**Assigned task:** Restate word for word every line from the top of the data below down through the line that holds "The tool's runs may not all be listed.".

------------------------------------

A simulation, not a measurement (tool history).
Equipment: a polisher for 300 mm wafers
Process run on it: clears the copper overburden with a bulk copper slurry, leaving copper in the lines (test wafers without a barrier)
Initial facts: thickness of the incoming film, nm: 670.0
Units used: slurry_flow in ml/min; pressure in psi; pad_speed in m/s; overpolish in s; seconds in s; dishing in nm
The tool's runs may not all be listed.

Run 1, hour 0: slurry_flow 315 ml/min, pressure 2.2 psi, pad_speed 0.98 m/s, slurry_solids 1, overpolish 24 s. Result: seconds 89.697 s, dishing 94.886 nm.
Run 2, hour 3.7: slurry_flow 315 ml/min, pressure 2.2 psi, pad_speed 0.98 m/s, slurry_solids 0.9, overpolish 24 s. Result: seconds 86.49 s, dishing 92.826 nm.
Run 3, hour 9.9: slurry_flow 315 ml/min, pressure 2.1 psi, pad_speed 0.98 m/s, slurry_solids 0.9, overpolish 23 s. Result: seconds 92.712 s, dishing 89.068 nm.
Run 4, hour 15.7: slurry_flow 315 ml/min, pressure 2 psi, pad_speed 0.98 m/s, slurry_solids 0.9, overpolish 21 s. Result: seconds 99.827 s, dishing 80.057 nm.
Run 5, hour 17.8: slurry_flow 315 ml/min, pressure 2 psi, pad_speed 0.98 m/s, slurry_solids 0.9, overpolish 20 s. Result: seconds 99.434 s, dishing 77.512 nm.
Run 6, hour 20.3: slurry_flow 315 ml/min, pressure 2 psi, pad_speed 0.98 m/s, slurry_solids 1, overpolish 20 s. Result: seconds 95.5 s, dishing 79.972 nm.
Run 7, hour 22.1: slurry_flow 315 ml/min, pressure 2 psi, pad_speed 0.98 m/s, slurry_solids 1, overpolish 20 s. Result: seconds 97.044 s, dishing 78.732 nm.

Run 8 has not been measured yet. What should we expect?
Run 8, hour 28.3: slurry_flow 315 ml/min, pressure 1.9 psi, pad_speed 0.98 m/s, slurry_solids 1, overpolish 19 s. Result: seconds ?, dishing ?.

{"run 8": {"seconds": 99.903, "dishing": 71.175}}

------------------------------------

**Written response:**
A simulation, not a measurement (tool history).
Equipment: a polisher for 300 mm wafers
Process run on it: clears the copper overburden with a bulk copper slurry, leaving copper in the lines (test wafers without a barrier)
Initial facts: thickness of the incoming film, nm: 670.0
Units used: slurry_flow in ml/min; pressure in psi; pad_speed in m/s; overpolish in s; seconds in s; dishing in nm
The tool's runs may not all be listed.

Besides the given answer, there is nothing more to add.